ASSIGNMENT = Each line from the start of the entries through the line that contains "R1: thickness taken" should be output exactly, please.

DATA PROVIDED =
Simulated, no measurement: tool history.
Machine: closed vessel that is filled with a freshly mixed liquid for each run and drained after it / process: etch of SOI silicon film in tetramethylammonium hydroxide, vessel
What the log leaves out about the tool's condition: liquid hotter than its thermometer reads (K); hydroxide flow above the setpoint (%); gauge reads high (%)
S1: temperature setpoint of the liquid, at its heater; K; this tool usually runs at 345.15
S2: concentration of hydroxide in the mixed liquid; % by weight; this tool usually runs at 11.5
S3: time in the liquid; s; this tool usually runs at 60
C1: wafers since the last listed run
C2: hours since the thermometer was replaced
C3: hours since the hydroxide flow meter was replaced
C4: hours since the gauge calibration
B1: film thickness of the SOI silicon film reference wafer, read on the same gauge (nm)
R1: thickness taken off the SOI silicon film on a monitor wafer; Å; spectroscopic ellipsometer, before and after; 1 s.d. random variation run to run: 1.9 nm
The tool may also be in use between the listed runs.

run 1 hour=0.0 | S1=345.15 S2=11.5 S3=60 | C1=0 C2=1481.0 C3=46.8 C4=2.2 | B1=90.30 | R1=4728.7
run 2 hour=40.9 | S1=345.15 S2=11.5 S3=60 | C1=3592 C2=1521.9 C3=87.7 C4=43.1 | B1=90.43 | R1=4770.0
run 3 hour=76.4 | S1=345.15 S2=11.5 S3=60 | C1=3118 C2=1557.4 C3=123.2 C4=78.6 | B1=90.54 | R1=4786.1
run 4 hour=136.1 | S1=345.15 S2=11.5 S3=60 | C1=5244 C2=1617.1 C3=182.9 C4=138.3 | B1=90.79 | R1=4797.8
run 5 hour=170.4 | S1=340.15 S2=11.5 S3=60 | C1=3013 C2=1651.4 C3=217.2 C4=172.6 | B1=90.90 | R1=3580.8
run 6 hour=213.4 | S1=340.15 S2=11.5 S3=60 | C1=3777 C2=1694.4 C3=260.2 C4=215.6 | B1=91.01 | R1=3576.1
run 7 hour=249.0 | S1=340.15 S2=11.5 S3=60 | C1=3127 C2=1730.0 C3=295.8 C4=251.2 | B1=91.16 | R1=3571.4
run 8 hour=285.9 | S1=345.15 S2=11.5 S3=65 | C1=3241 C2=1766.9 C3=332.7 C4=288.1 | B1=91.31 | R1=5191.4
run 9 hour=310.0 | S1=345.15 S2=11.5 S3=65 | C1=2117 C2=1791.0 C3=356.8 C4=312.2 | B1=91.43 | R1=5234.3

REPLY =
Simulated, no measurement: tool history.
Machine: closed vessel that is filled with a freshly mixed liquid for each run and drained after it / process: etch of SOI silicon film in tetramethylammonium hydroxide, vessel
What the log leaves out about the tool's condition: liquid hotter than its thermometer reads (K); hydroxide flow above the setpoint (%); gauge reads high (%)
S1: temperature setpoint of the liquid, at its heater; K; this tool usually runs at 345.15
S2: concentration of hydroxide in the mixed liquid; % by weight; this tool usually runs at 11.5
S3: time in the liquid; s; this tool usually runs at 60
C1: wafers since the last listed run
C2: hours since the thermometer was replaced
C3: hours since the hydroxide flow meter was replaced
C4: hours since the gauge calibration
B1: film thickness of the SOI silicon film reference wafer, read on the same gauge (nm)
R1: thickness taken off the SOI silicon film on a monitor wafer; Å; spectroscopic ellipsometer, before and after; 1 s.d. random variation run to run: 1.9 nm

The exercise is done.